Assignment: Transcribe each record below character for character.

*** Begin section ***
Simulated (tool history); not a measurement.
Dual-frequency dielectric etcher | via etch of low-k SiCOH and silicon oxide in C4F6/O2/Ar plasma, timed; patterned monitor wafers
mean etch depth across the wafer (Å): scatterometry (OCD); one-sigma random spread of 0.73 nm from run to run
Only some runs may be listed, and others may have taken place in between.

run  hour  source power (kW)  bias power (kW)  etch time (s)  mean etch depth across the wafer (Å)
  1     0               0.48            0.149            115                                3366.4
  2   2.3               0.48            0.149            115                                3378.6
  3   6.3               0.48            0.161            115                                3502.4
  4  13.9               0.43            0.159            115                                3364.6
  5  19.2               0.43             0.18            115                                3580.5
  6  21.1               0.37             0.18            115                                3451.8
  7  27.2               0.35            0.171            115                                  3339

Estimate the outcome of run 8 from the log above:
*** End section ***

Expected answer:
Simulated (tool history); not a measurement.
Dual-frequency dielectric etcher | via etch of low-k SiCOH and silicon oxide in C4F6/O2/Ar plasma, timed; patterned monitor wafers
mean etch depth across the wafer (Å): scatterometry (OCD); one-sigma random spread of 0.73 nm from run to run
Only some runs may be listed, and others may have taken place in between.

run  hour  source power (kW)  bias power (kW)  etch time (s)  mean etch depth across the wafer (Å)
  1     0               0.48            0.149            115                                3366.4
  2   2.3               0.48            0.149            115                                3378.6
  3   6.3               0.48            0.161            115                                3502.4
  4  13.9               0.43            0.159            115                                3364.6
  5  19.2               0.43             0.18            115                                3580.5
  6  21.1               0.37             0.18            115                                3451.8
  7  27.2               0.35            0.171            115                                  3339

Estimate the outcome of run 8 from the log above:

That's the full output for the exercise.